Assigned task
Return the lines below exactly, from the first one through the line that has "A cross-section is". Leave out everything after it.

Supplied material
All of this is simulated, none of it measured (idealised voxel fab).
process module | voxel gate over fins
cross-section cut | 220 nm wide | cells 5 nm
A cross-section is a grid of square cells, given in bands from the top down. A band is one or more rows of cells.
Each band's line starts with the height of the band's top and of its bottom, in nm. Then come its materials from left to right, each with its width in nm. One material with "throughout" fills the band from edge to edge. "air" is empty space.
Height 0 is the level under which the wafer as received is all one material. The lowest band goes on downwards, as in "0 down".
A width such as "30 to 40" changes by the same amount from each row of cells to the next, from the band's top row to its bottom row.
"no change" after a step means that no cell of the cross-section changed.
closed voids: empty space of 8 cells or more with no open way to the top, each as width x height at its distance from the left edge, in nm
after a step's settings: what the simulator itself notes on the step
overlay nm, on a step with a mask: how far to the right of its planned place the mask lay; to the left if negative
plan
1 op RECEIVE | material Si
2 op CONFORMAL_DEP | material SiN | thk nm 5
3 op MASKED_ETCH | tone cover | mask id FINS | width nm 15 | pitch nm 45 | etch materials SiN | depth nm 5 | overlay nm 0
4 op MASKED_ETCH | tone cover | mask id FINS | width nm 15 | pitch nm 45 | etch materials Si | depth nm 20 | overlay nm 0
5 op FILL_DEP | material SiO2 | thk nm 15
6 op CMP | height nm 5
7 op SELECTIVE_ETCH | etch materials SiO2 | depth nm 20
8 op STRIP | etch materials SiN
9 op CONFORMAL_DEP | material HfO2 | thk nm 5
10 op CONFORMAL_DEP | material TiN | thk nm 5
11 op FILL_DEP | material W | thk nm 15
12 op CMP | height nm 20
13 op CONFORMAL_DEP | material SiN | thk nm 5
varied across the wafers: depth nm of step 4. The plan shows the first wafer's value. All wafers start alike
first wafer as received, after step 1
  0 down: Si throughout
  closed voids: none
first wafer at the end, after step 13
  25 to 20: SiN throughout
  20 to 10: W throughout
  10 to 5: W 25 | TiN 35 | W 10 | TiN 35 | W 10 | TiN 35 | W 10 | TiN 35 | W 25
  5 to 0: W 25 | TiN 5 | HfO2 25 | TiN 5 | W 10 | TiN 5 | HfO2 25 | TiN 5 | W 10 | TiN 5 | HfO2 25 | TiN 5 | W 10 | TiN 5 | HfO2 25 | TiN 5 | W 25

Reply
All of this is simulated, none of it measured (idealised voxel fab).
process module | voxel gate over fins
cross-section cut | 220 nm wide | cells 5 nm
A cross-section is a grid of square cells, given in bands from the top down. A band is one or more rows of cells.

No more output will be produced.